• _Requirement_
Nothing may be dropped or altered: reproduce all the data.

[Opening Information supplied section]
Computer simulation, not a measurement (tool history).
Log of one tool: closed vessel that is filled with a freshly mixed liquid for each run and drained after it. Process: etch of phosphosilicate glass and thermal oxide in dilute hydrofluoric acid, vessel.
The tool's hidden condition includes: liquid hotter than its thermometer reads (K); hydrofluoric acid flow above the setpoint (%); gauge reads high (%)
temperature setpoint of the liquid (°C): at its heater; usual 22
[Closing Information supplied section]

• _Response box_
Computer simulation, not a measurement (tool history).
Log of one tool: closed vessel that is filled with a freshly mixed liquid for each run and drained after it. Process: etch of phosphosilicate glass and thermal oxide in dilute hydrofluoric acid, vessel.
The tool's hidden condition includes: liquid hotter than its thermometer reads (K); hydrofluoric acid flow above the setpoint (%); gauge reads high (%)
temperature setpoint of the liquid (°C): at its heater; usual 22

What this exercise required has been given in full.